*WORK ORDER:*
Could you reproduce, word for word, everything below from the line containing "The fault: step" down to the line containing "as written: Si3N4 +700 (new film)", with both of those lines included and no others?

*STORED DATA:*
========

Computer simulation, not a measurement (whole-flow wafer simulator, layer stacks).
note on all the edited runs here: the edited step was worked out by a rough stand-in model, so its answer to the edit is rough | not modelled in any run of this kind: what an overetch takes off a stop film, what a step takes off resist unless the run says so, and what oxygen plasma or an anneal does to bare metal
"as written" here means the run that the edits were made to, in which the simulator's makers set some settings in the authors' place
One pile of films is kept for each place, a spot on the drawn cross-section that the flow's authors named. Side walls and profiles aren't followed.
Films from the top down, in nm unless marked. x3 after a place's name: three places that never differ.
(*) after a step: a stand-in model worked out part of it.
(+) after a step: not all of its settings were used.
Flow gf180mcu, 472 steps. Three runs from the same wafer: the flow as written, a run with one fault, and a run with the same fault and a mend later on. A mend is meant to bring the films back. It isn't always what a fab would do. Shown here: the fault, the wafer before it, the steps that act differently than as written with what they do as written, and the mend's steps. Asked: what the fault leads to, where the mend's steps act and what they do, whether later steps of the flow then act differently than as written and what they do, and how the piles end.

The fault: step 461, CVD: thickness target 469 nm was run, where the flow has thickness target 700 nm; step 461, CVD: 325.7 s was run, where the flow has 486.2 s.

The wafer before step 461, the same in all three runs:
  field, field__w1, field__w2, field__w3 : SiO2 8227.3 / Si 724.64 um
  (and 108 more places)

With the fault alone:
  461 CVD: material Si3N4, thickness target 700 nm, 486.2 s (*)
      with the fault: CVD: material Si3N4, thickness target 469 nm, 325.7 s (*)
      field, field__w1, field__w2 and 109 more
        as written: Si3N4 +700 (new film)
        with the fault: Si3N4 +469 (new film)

========

*TASK RESULT:*
The fault: step 461, CVD: thickness target 469 nm was run, where the flow has thickness target 700 nm; step 461, CVD: 325.7 s was run, where the flow has 486.2 s.

The wafer before step 461, the same in all three runs:
  field, field__w1, field__w2, field__w3 : SiO2 8227.3 / Si 724.64 um
  (and 108 more places)

With the fault alone:
  461 CVD: material Si3N4, thickness target 700 nm, 486.2 s (*)
      with the fault: CVD: material Si3N4, thickness target 469 nm, 325.7 s (*)
      field, field__w1, field__w2 and 109 more
        as written: Si3N4 +700 (new film)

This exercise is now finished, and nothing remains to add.